• RECORDS SUPPLIED:
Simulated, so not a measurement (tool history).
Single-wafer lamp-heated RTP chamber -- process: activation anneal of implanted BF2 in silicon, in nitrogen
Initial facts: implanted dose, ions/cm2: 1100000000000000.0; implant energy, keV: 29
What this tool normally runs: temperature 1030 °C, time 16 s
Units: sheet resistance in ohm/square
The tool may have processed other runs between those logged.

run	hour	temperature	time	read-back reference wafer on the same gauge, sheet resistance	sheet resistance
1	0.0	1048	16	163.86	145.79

• ASSIGNMENT:
Would you restate the whole listing word for word?

• EXERCISE RESPONSE:
Simulated, so not a measurement (tool history).
Single-wafer lamp-heated RTP chamber -- process: activation anneal of implanted BF2 in silicon, in nitrogen
Initial facts: implanted dose, ions/cm2: 1100000000000000.0; implant energy, keV: 29
What this tool normally runs: temperature 1030 °C, time 16 s
Units: sheet resistance in ohm/square
The tool may have processed other runs between those logged.

run	hour	temperature	time	read-back reference wafer on the same gauge, sheet resistance	sheet resistance
1	0.0	1048	16	163.86	145.79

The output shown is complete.